★ ★ ★
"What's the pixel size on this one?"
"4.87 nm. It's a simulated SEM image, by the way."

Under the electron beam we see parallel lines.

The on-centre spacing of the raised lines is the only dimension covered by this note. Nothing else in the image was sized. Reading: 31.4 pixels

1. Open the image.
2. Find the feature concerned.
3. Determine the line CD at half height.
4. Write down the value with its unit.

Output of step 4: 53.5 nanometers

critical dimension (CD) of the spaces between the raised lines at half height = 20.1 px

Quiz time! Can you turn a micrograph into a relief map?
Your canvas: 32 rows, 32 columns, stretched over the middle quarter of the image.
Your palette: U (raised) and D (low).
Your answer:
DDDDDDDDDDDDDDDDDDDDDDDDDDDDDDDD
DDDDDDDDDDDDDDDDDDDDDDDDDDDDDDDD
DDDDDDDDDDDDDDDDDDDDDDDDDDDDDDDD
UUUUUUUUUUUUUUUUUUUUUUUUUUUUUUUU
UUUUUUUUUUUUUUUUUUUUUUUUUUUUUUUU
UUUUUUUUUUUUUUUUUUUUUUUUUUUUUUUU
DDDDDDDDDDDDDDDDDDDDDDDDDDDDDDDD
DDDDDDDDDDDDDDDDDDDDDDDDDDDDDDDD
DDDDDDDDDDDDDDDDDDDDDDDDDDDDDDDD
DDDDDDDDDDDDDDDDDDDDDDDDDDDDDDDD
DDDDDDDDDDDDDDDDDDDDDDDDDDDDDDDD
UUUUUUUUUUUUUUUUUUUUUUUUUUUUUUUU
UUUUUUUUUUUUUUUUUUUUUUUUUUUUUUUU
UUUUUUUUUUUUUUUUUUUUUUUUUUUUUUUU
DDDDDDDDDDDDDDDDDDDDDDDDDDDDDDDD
★ ★ ★

The expected response is the material above given again line by line, from its first line to the line holding "4. Write down the value with its unit.", inclusive.

# Answer space
"What's the pixel size on this one?"
"4.87 nm. It's a simulated SEM image, by the way."

Under the electron beam we see parallel lines.

The on-centre spacing of the raised lines is the only dimension covered by this note. Nothing else in the image was sized. Reading: 31.4 pixels

1. Open the image.
2. Find the feature concerned.
3. Determine the line CD at half height.
4. Write down the value with its unit.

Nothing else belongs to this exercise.